ASSIGNED TASK: Exactly repeat the full listing that follows.

▬▬▬▬▬▬▬▬▬▬
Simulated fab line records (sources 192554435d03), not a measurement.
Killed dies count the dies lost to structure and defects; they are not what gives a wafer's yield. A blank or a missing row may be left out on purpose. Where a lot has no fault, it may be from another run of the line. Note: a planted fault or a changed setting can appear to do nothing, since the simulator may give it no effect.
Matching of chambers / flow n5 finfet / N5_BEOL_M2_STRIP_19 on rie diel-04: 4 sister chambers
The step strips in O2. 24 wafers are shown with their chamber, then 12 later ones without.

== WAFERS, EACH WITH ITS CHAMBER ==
▬▬▬▬▬▬▬▬▬▬

TASK ANSWER:
Simulated fab line records (sources 192554435d03), not a measurement.
Killed dies count the dies lost to structure and defects; they are not what gives a wafer's yield. A blank or a missing row may be left out on purpose. Where a lot has no fault, it may be from another run of the line. Note: a planted fault or a changed setting can appear to do nothing, since the simulator may give it no effect.
Matching of chambers / flow n5 finfet / N5_BEOL_M2_STRIP_19 on rie diel-04: 4 sister chambers
The step strips in O2. 24 wafers are shown with their chamber, then 12 later ones without.

== WAFERS, EACH WITH ITS CHAMBER ==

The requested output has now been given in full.